Data records:
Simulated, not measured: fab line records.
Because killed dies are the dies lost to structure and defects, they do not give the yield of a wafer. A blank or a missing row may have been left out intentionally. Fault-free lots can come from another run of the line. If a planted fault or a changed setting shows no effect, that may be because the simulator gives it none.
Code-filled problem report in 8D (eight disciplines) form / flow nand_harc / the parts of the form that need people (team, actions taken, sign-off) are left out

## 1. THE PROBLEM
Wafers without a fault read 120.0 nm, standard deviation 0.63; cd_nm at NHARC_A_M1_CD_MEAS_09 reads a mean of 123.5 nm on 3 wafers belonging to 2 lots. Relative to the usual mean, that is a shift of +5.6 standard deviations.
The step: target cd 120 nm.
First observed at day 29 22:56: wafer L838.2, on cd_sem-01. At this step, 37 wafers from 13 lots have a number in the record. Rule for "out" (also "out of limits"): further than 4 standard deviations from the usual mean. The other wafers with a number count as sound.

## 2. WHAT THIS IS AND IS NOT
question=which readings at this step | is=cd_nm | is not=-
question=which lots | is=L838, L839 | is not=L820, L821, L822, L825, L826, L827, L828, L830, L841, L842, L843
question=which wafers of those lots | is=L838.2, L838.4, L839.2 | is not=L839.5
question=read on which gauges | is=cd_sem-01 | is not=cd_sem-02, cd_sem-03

Work item: Copy every line that appears above, with each word kept as it is.

Written answer:
Simulated, not measured: fab line records.
Because killed dies are the dies lost to structure and defects, they do not give the yield of a wafer. A blank or a missing row may have been left out intentionally. Fault-free lots can come from another run of the line. If a planted fault or a changed setting shows no effect, that may be because the simulator gives it none.
Code-filled problem report in 8D (eight disciplines) form / flow nand_harc / the parts of the form that need people (team, actions taken, sign-off) are left out

## 1. THE PROBLEM
Wafers without a fault read 120.0 nm, standard deviation 0.63; cd_nm at NHARC_A_M1_CD_MEAS_09 reads a mean of 123.5 nm on 3 wafers belonging to 2 lots. Relative to the usual mean, that is a shift of +5.6 standard deviations.
The step: target cd 120 nm.
First observed at day 29 22:56: wafer L838.2, on cd_sem-01. At this step, 37 wafers from 13 lots have a number in the record. Rule for "out" (also "out of limits"): further than 4 standard deviations from the usual mean. The other wafers with a number count as sound.

## 2. WHAT THIS IS AND IS NOT
question=which readings at this step | is=cd_nm | is not=-
question=which lots | is=L838, L839 | is not=L820, L821, L822, L825, L826, L827, L828, L830, L841, L842, L843
question=which wafers of those lots | is=L838.2, L838.4, L839.2 | is not=L839.5
question=read on which gauges | is=cd_sem-01 | is not=cd_sem-02, cd_sem-03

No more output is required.